## Activity:
Of the entries below, return exactly those lines that fall between the one containing "SiN] [depth nm 10] |" and the one containing "Cross-section taken at", the two end lines included.

*** Begin section ***
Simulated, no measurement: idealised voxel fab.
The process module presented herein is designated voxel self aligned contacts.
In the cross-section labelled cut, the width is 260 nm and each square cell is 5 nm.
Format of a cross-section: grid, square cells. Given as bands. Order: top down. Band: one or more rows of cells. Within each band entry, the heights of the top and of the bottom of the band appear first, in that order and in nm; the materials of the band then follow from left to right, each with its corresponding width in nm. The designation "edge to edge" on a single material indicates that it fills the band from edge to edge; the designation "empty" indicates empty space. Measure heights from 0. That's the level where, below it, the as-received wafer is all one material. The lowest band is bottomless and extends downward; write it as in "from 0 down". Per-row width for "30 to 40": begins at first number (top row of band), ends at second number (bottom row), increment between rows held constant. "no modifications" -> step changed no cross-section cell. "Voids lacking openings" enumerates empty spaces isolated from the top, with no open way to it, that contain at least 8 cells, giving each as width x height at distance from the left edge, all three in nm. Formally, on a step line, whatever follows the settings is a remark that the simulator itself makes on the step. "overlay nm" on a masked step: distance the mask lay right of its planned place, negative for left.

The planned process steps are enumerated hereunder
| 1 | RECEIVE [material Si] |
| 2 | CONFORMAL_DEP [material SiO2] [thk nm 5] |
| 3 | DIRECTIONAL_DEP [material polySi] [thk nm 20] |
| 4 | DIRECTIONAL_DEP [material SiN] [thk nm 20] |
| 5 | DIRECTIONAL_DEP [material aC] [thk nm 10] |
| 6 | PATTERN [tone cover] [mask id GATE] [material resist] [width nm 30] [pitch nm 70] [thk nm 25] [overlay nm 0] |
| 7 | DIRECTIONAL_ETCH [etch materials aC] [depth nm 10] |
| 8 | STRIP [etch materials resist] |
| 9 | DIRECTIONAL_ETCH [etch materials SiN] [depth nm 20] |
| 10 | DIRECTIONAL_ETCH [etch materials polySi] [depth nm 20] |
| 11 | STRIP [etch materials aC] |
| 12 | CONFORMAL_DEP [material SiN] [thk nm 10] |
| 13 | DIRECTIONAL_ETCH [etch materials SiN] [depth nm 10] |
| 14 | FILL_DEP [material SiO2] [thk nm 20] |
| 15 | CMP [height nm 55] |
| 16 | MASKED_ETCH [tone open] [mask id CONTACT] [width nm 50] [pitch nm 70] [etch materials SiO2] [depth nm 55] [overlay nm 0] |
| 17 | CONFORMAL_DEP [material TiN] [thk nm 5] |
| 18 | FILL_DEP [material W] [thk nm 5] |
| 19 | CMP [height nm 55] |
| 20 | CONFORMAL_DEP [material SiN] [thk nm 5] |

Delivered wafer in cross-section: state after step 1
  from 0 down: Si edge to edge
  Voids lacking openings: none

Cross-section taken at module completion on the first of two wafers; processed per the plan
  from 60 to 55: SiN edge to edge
*** End section ***

## Answer space:
| 13 | DIRECTIONAL_ETCH [etch materials SiN] [depth nm 10] |
| 14 | FILL_DEP [material SiO2] [thk nm 20] |
| 15 | CMP [height nm 55] |
| 16 | MASKED_ETCH [tone open] [mask id CONTACT] [width nm 50] [pitch nm 70] [etch materials SiO2] [depth nm 55] [overlay nm 0] |
| 17 | CONFORMAL_DEP [material TiN] [thk nm 5] |
| 18 | FILL_DEP [material W] [thk nm 5] |
| 19 | CMP [height nm 55] |
| 20 | CONFORMAL_DEP [material SiN] [thk nm 5] |

Delivered wafer in cross-section: state after step 1
  from 0 down: Si edge to edge
  Voids lacking openings: none

Cross-section taken at module completion on the first of two wafers; processed per the plan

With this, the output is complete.